Required action: An exact copy of the data below is required; return it in full.

Entries provided:
- - -

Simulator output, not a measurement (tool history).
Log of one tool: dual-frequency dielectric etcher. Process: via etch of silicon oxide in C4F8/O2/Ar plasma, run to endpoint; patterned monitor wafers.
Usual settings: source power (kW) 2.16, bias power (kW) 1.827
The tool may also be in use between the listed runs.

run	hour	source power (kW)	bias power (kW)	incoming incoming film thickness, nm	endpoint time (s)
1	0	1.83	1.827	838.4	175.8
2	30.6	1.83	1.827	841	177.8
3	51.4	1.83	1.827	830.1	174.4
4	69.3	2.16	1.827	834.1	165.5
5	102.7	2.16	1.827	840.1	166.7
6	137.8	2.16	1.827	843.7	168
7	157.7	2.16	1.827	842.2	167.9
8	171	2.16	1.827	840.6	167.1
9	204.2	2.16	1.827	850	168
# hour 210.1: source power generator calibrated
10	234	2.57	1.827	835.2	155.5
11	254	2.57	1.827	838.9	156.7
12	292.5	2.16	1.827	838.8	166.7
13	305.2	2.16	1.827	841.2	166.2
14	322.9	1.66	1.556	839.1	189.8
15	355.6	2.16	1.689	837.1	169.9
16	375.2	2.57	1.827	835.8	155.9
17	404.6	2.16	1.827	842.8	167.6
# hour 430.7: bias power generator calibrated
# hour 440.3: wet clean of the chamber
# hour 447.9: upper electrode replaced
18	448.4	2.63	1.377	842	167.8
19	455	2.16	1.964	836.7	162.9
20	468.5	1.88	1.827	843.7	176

- - -

Written response:
Simulator output, not a measurement (tool history).
Log of one tool: dual-frequency dielectric etcher. Process: via etch of silicon oxide in C4F8/O2/Ar plasma, run to endpoint; patterned monitor wafers.
Usual settings: source power (kW) 2.16, bias power (kW) 1.827
The tool may also be in use between the listed runs.

run	hour	source power (kW)	bias power (kW)	incoming incoming film thickness, nm	endpoint time (s)
1	0	1.83	1.827	838.4	175.8
2	30.6	1.83	1.827	841	177.8
3	51.4	1.83	1.827	830.1	174.4
4	69.3	2.16	1.827	834.1	165.5
5	102.7	2.16	1.827	840.1	166.7
6	137.8	2.16	1.827	843.7	168
7	157.7	2.16	1.827	842.2	167.9
8	171	2.16	1.827	840.6	167.1
9	204.2	2.16	1.827	850	168
# hour 210.1: source power generator calibrated
10	234	2.57	1.827	835.2	155.5
11	254	2.57	1.827	838.9	156.7
12	292.5	2.16	1.827	838.8	166.7
13	305.2	2.16	1.827	841.2	166.2
14	322.9	1.66	1.556	839.1	189.8
15	355.6	2.16	1.689	837.1	169.9
16	375.2	2.57	1.827	835.8	155.9
17	404.6	2.16	1.827	842.8	167.6
# hour 430.7: bias power generator calibrated
# hour 440.3: wet clean of the chamber
# hour 447.9: upper electrode replaced
18	448.4	2.63	1.377	842	167.8
19	455	2.16	1.964	836.7	162.9
20	468.5	1.88	1.827	843.7	176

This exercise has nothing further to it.